[Extracted information]
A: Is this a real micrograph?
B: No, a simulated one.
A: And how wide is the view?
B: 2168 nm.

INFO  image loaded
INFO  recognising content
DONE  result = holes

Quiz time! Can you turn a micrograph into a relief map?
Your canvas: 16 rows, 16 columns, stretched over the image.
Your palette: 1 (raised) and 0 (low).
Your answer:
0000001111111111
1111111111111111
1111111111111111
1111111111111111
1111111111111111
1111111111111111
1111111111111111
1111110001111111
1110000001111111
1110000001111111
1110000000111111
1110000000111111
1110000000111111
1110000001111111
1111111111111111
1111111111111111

[Activity] Please give back only the lines between the first line of the entries and the line with "Your canvas: 16", both ends included, word for word.

[Answer space]
A: Is this a real micrograph?
B: No, a simulated one.
A: And how wide is the view?
B: 2168 nm.

INFO  image loaded
INFO  recognising content
DONE  result = holes

Quiz time! Can you turn a micrograph into a relief map?
Your canvas: 16 rows, 16 columns, stretched over the image.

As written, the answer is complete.